---------- EXTRACTED MATERIAL

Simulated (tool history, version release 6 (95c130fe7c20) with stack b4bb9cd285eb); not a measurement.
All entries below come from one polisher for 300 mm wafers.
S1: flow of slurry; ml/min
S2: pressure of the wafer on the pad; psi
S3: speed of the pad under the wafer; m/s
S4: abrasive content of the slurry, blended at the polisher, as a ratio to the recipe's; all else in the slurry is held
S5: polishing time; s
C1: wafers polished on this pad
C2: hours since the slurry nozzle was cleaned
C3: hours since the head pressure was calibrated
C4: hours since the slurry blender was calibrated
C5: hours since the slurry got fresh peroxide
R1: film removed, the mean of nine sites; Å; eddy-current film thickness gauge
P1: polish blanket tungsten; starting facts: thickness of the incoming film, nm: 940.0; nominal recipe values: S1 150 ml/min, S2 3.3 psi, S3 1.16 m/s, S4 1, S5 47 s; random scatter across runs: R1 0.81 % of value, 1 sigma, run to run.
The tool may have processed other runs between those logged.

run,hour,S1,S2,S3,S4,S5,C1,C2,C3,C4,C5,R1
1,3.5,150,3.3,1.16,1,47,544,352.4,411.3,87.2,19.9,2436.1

--------------------

Write out the listing once more, matching it exactly.

▸ WRITTEN SOLUTION:
Simulated (tool history, version release 6 (95c130fe7c20) with stack b4bb9cd285eb); not a measurement.
All entries below come from one polisher for 300 mm wafers.
S1: flow of slurry; ml/min
S2: pressure of the wafer on the pad; psi
S3: speed of the pad under the wafer; m/s
S4: abrasive content of the slurry, blended at the polisher, as a ratio to the recipe's; all else in the slurry is held
S5: polishing time; s
C1: wafers polished on this pad
C2: hours since the slurry nozzle was cleaned
C3: hours since the head pressure was calibrated
C4: hours since the slurry blender was calibrated
C5: hours since the slurry got fresh peroxide
R1: film removed, the mean of nine sites; Å; eddy-current film thickness gauge
P1: polish blanket tungsten; starting facts: thickness of the incoming film, nm: 940.0; nominal recipe values: S1 150 ml/min, S2 3.3 psi, S3 1.16 m/s, S4 1, S5 47 s; random scatter across runs: R1 0.81 % of value, 1 sigma, run to run.
The tool may have processed other runs between those logged.

run,hour,S1,S2,S3,S4,S5,C1,C2,C3,C4,C5,R1
1,3.5,150,3.3,1.16,1,47,544,352.4,411.3,87.2,19.9,2436.1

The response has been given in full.